Available data
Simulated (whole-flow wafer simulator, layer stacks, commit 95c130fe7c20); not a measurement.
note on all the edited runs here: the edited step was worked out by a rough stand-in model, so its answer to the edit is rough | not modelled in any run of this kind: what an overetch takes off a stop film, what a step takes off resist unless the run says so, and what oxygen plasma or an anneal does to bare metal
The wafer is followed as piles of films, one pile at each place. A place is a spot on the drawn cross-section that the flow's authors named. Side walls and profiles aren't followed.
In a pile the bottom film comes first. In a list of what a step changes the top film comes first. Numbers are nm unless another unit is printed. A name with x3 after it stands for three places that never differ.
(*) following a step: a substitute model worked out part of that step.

Exercise
The answer must be all of the entries, restated exactly.

Response box
Simulated (whole-flow wafer simulator, layer stacks, commit 95c130fe7c20); not a measurement.
note on all the edited runs here: the edited step was worked out by a rough stand-in model, so its answer to the edit is rough | not modelled in any run of this kind: what an overetch takes off a stop film, what a step takes off resist unless the run says so, and what oxygen plasma or an anneal does to bare metal
The wafer is followed as piles of films, one pile at each place. A place is a spot on the drawn cross-section that the flow's authors named. Side walls and profiles aren't followed.
In a pile the bottom film comes first. In a list of what a step changes the top film comes first. Numbers are nm unless another unit is printed. A name with x3 after it stands for three places that never differ.
(*) following a step: a substitute model worked out part of that step.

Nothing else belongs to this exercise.